▶ Work order: Please repeat each entry. Match every word exactly.

▶ Record excerpts:
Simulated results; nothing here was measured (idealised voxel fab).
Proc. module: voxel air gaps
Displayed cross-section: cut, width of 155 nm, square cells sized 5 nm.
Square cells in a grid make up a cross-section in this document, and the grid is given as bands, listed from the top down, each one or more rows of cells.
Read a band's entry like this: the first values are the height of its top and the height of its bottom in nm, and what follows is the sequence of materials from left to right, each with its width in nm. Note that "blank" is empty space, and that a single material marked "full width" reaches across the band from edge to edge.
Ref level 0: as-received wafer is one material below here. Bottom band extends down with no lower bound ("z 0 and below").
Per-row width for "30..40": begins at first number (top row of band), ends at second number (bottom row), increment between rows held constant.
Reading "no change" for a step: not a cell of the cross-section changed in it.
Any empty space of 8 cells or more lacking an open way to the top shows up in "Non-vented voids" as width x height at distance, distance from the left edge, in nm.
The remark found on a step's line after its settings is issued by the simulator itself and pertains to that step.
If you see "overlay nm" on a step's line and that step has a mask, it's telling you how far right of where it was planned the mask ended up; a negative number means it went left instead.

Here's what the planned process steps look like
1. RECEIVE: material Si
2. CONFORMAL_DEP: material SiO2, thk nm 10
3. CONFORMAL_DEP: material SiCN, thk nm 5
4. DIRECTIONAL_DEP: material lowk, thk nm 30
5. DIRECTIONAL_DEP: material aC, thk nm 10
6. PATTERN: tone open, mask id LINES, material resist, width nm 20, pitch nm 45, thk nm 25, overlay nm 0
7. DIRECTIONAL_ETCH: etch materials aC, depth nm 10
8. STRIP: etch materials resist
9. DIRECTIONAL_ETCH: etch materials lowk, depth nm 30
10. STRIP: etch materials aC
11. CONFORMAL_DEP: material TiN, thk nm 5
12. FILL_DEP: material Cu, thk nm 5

▶ Reply:
Simulated results; nothing here was measured (idealised voxel fab).
Proc. module: voxel air gaps
Displayed cross-section: cut, width of 155 nm, square cells sized 5 nm.
Square cells in a grid make up a cross-section in this document, and the grid is given as bands, listed from the top down, each one or more rows of cells.
Read a band's entry like this: the first values are the height of its top and the height of its bottom in nm, and what follows is the sequence of materials from left to right, each with its width in nm. Note that "blank" is empty space, and that a single material marked "full width" reaches across the band from edge to edge.
Ref level 0: as-received wafer is one material below here. Bottom band extends down with no lower bound ("z 0 and below").
Per-row width for "30..40": begins at first number (top row of band), ends at second number (bottom row), increment between rows held constant.
Reading "no change" for a step: not a cell of the cross-section changed in it.
Any empty space of 8 cells or more lacking an open way to the top shows up in "Non-vented voids" as width x height at distance, distance from the left edge, in nm.
The remark found on a step's line after its settings is issued by the simulator itself and pertains to that step.
If you see "overlay nm" on a step's line and that step has a mask, it's telling you how far right of where it was planned the mask ended up; a negative number means it went left instead.

Here's what the planned process steps look like
1. RECEIVE: material Si
2. CONFORMAL_DEP: material SiO2, thk nm 10
3. CONFORMAL_DEP: material SiCN, thk nm 5
4. DIRECTIONAL_DEP: material lowk, thk nm 30
5. DIRECTIONAL_DEP: material aC, thk nm 10
6. PATTERN: tone open, mask id LINES, material resist, width nm 20, pitch nm 45, thk nm 25, overlay nm 0
7. DIRECTIONAL_ETCH: etch materials aC, depth nm 10
8. STRIP: etch materials resist
9. DIRECTIONAL_ETCH: etch materials lowk, depth nm 30
10. STRIP: etch materials aC
11. CONFORMAL_DEP: material TiN, thk nm 5
12. FILL_DEP: material Cu, thk nm 5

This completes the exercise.